• RECORDS PROVIDED:
== == ==

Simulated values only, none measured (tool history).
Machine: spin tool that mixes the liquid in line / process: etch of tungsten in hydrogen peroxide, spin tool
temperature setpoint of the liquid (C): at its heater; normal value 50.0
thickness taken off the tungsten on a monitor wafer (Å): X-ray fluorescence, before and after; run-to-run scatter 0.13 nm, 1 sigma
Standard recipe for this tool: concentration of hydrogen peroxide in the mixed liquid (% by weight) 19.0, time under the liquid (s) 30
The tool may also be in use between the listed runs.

== == ==

• TASK ITEM:
Print every entry exactly as written.

• SOLUTION:
Simulated values only, none measured (tool history).
Machine: spin tool that mixes the liquid in line / process: etch of tungsten in hydrogen peroxide, spin tool
temperature setpoint of the liquid (C): at its heater; normal value 50.0
thickness taken off the tungsten on a monitor wafer (Å): X-ray fluorescence, before and after; run-to-run scatter 0.13 nm, 1 sigma
Standard recipe for this tool: concentration of hydrogen peroxide in the mixed liquid (% by weight) 19.0, time under the liquid (s) 30
The tool may also be in use between the listed runs.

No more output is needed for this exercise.